Required action :: Return the listing below word for word.

Data excerpts ::
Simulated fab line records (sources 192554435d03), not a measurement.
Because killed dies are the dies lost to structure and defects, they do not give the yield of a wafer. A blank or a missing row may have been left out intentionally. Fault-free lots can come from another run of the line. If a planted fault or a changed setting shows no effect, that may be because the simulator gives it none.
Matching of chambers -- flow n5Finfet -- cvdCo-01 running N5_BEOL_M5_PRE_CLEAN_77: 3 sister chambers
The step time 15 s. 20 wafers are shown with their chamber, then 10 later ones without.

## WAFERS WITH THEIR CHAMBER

Your solution ::
Simulated fab line records (sources 192554435d03), not a measurement.
Because killed dies are the dies lost to structure and defects, they do not give the yield of a wafer. A blank or a missing row may have been left out intentionally. Fault-free lots can come from another run of the line. If a planted fault or a changed setting shows no effect, that may be because the simulator gives it none.
Matching of chambers -- flow n5Finfet -- cvdCo-01 running N5_BEOL_M5_PRE_CLEAN_77: 3 sister chambers
The step time 15 s. 20 wafers are shown with their chamber, then 10 later ones without.

## WAFERS WITH THEIR CHAMBER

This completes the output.